Work task: Repeat the listing below word for word, stopping after the line that contains "Tom: Sure. How do you want it?".

· · · · ·
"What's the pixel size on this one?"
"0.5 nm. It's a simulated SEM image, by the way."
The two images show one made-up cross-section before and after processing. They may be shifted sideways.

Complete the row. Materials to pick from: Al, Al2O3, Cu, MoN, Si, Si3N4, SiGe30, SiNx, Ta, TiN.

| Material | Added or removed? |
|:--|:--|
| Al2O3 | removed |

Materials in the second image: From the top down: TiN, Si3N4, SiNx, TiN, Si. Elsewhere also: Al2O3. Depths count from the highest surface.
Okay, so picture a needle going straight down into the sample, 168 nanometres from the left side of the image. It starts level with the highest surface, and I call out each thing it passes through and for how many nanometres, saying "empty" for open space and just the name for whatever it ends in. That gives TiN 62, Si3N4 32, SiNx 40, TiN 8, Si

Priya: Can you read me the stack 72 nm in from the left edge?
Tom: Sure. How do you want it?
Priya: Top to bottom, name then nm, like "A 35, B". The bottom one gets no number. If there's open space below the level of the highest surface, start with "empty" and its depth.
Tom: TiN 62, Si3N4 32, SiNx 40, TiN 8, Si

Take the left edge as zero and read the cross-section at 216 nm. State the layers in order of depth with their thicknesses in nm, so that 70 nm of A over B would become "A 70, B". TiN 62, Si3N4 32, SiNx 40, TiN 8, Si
· · · · ·

Exercise output:
"What's the pixel size on this one?"
"0.5 nm. It's a simulated SEM image, by the way."
The two images show one made-up cross-section before and after processing. They may be shifted sideways.

Complete the row. Materials to pick from: Al, Al2O3, Cu, MoN, Si, Si3N4, SiGe30, SiNx, Ta, TiN.

| Material | Added or removed? |
|:--|:--|
| Al2O3 | removed |

Materials in the second image: From the top down: TiN, Si3N4, SiNx, TiN, Si. Elsewhere also: Al2O3. Depths count from the highest surface.
Okay, so picture a needle going straight down into the sample, 168 nanometres from the left side of the image. It starts level with the highest surface, and I call out each thing it passes through and for how many nanometres, saying "empty" for open space and just the name for whatever it ends in. That gives TiN 62, Si3N4 32, SiNx 40, TiN 8, Si

Priya: Can you read me the stack 72 nm in from the left edge?
Tom: Sure. How do you want it?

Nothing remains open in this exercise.